ACTIVITY ->
Your job is to write out each record exactly, leaving none out.

PROVIDED INFORMATION ->
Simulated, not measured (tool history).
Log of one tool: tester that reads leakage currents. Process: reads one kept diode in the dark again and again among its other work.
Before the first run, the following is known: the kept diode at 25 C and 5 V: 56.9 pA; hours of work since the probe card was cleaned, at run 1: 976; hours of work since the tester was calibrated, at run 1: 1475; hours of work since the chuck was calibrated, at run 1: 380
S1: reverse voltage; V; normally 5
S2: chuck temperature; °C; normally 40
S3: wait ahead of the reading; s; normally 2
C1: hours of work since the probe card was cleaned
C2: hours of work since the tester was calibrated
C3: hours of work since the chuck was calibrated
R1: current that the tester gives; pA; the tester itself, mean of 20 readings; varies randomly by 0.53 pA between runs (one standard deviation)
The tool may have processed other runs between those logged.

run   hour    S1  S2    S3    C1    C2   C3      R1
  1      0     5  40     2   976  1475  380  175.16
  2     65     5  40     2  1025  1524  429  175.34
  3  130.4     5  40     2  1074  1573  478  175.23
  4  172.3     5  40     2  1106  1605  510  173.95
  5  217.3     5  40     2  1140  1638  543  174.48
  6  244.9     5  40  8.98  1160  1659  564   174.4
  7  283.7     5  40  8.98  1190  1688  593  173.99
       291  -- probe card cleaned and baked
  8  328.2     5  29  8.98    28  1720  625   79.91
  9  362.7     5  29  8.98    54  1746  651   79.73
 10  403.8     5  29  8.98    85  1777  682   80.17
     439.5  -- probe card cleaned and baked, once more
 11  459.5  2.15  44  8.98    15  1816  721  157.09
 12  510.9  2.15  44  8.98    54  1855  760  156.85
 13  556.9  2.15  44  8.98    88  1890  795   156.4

PROBLEM SOLUTION ->
Simulated, not measured (tool history).
Log of one tool: tester that reads leakage currents. Process: reads one kept diode in the dark again and again among its other work.
Before the first run, the following is known: the kept diode at 25 C and 5 V: 56.9 pA; hours of work since the probe card was cleaned, at run 1: 976; hours of work since the tester was calibrated, at run 1: 1475; hours of work since the chuck was calibrated, at run 1: 380
S1: reverse voltage; V; normally 5
S2: chuck temperature; °C; normally 40
S3: wait ahead of the reading; s; normally 2
C1: hours of work since the probe card was cleaned
C2: hours of work since the tester was calibrated
C3: hours of work since the chuck was calibrated
R1: current that the tester gives; pA; the tester itself, mean of 20 readings; varies randomly by 0.53 pA between runs (one standard deviation)
The tool may have processed other runs between those logged.

run   hour    S1  S2    S3    C1    C2   C3      R1
  1      0     5  40     2   976  1475  380  175.16
  2     65     5  40     2  1025  1524  429  175.34
  3  130.4     5  40     2  1074  1573  478  175.23
  4  172.3     5  40     2  1106  1605  510  173.95
  5  217.3     5  40     2  1140  1638  543  174.48
  6  244.9     5  40  8.98  1160  1659  564   174.4
  7  283.7     5  40  8.98  1190  1688  593  173.99
       291  -- probe card cleaned and baked
  8  328.2     5  29  8.98    28  1720  625   79.91
  9  362.7     5  29  8.98    54  1746  651   79.73
 10  403.8     5  29  8.98    85  1777  682   80.17
     439.5  -- probe card cleaned and baked, once more
 11  459.5  2.15  44  8.98    15  1816  721  157.09
 12  510.9  2.15  44  8.98    54  1855  760  156.85
 13  556.9  2.15  44  8.98    88  1890  795   156.4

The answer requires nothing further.